Data:
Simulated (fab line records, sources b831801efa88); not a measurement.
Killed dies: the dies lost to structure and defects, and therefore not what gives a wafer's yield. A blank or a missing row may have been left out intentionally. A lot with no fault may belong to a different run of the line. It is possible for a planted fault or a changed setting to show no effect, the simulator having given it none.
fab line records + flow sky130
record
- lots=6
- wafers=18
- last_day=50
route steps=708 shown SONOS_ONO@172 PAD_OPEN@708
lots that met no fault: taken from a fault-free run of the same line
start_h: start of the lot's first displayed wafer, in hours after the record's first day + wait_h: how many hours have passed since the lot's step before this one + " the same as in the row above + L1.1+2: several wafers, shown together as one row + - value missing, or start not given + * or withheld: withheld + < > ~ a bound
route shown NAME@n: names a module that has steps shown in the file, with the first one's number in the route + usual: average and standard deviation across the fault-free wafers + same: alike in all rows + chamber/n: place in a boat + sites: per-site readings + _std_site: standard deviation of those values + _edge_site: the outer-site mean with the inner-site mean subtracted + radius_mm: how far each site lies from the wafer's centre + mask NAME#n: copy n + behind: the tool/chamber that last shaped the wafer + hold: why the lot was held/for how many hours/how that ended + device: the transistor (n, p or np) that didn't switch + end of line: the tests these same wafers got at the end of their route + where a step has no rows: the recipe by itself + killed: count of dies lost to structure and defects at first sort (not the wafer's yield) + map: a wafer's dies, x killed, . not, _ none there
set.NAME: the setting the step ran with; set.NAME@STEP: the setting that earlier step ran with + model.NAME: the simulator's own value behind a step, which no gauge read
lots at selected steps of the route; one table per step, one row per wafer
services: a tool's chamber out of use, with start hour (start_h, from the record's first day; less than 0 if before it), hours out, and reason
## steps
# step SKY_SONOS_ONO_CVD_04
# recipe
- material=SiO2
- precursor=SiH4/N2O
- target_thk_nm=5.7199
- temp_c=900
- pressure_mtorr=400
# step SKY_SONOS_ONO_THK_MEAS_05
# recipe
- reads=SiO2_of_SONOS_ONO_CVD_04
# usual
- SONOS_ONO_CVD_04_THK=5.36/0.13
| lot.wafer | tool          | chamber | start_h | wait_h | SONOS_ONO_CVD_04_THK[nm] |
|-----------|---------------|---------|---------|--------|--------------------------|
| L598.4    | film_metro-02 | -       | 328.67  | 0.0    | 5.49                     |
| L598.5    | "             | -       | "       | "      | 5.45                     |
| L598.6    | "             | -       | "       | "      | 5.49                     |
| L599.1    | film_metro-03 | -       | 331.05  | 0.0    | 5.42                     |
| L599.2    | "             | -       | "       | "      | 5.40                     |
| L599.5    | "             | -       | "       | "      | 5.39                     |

Activity: What is needed is an exact copy of the lines above, from the one containing "lots at selected" through the one containing "- SONOS_ONO_CVD_04_THK=5.36/0.13", with nothing added.

Solution:
lots at selected steps of the route; one table per step, one row per wafer
services: a tool's chamber out of use, with start hour (start_h, from the record's first day; less than 0 if before it), hours out, and reason
## steps
# step SKY_SONOS_ONO_CVD_04
# recipe
- material=SiO2
- precursor=SiH4/N2O
- target_thk_nm=5.7199
- temp_c=900
- pressure_mtorr=400
# step SKY_SONOS_ONO_THK_MEAS_05
# recipe
- reads=SiO2_of_SONOS_ONO_CVD_04
# usual
- SONOS_ONO_CVD_04_THK=5.36/0.13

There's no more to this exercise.